Provided material:
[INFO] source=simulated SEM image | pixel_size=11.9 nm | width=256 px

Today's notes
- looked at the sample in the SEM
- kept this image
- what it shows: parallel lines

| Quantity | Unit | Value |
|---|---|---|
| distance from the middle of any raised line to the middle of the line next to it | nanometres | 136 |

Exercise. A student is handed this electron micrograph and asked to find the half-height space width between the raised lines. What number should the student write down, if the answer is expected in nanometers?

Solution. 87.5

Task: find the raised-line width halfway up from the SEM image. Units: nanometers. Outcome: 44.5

Required action:
Your task is to set down only the lines that run from the opening of the listing to the line with "Solution. 87.5", both ends included, each unchanged.

Answer section:
[INFO] source=simulated SEM image | pixel_size=11.9 nm | width=256 px

Today's notes
- looked at the sample in the SEM
- kept this image
- what it shows: parallel lines

| Quantity | Unit | Value |
|---|---|---|
| distance from the middle of any raised line to the middle of the line next to it | nanometres | 136 |

Exercise. A student is handed this electron micrograph and asked to find the half-height space width between the raised lines. What number should the student write down, if the answer is expected in nanometers?

Solution. 87.5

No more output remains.